**Requirement:**
Copy out the listing exactly.

== Segment start ==

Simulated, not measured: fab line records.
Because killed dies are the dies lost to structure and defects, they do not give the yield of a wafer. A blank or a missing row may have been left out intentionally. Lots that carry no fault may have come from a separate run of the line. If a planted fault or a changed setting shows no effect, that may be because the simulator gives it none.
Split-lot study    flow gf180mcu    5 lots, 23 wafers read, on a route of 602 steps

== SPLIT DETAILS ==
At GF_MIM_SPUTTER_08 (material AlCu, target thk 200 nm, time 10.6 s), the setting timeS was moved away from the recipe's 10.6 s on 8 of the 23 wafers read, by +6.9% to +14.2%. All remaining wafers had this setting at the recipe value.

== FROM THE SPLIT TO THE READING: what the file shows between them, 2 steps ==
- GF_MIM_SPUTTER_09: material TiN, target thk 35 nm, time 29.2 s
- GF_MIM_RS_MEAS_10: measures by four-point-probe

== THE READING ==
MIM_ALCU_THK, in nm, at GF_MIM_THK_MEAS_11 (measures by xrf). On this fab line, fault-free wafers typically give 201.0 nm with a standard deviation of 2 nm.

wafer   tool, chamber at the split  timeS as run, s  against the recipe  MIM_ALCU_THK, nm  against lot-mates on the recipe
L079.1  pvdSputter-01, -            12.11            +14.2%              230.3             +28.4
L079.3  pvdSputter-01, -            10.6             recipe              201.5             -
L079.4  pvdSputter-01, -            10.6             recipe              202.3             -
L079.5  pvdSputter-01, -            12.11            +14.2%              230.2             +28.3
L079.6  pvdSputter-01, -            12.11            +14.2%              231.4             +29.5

== Segment end ==

**Exercise result:**
Simulated, not measured: fab line records.
Because killed dies are the dies lost to structure and defects, they do not give the yield of a wafer. A blank or a missing row may have been left out intentionally. Lots that carry no fault may have come from a separate run of the line. If a planted fault or a changed setting shows no effect, that may be because the simulator gives it none.
Split-lot study    flow gf180mcu    5 lots, 23 wafers read, on a route of 602 steps

== SPLIT DETAILS ==
At GF_MIM_SPUTTER_08 (material AlCu, target thk 200 nm, time 10.6 s), the setting timeS was moved away from the recipe's 10.6 s on 8 of the 23 wafers read, by +6.9% to +14.2%. All remaining wafers had this setting at the recipe value.

== FROM THE SPLIT TO THE READING: what the file shows between them, 2 steps ==
- GF_MIM_SPUTTER_09: material TiN, target thk 35 nm, time 29.2 s
- GF_MIM_RS_MEAS_10: measures by four-point-probe

== THE READING ==
MIM_ALCU_THK, in nm, at GF_MIM_THK_MEAS_11 (measures by xrf). On this fab line, fault-free wafers typically give 201.0 nm with a standard deviation of 2 nm.

wafer   tool, chamber at the split  timeS as run, s  against the recipe  MIM_ALCU_THK, nm  against lot-mates on the recipe
L079.1  pvdSputter-01, -            12.11            +14.2%              230.3             +28.4
L079.3  pvdSputter-01, -            10.6             recipe              201.5             -
L079.4  pvdSputter-01, -            10.6             recipe              202.3             -
L079.5  pvdSputter-01, -            12.11            +14.2%              230.2             +28.3
L079.6  pvdSputter-01, -            12.11            +14.2%              231.4             +29.5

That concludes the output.